• **WORK ORDER**:
Please set the lines down again exactly, from the top of the entries through the line that contains "[INFO] recognised: holes".

• **DATASET EXCERPTS**:
+ + +

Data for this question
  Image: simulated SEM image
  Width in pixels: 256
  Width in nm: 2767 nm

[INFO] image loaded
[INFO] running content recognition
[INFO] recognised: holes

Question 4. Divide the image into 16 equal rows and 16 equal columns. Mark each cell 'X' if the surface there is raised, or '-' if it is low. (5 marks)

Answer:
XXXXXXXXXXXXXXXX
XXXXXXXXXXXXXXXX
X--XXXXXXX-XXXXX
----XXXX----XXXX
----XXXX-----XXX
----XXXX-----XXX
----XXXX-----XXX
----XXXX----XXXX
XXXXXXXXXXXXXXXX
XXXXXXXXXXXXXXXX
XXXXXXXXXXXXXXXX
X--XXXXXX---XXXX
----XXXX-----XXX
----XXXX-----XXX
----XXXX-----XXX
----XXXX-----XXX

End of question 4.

+ + +

• **TASK ANSWER**:
Data for this question
  Image: simulated SEM image
  Width in pixels: 256
  Width in nm: 2767 nm

[INFO] image loaded
[INFO] running content recognition
[INFO] recognised: holes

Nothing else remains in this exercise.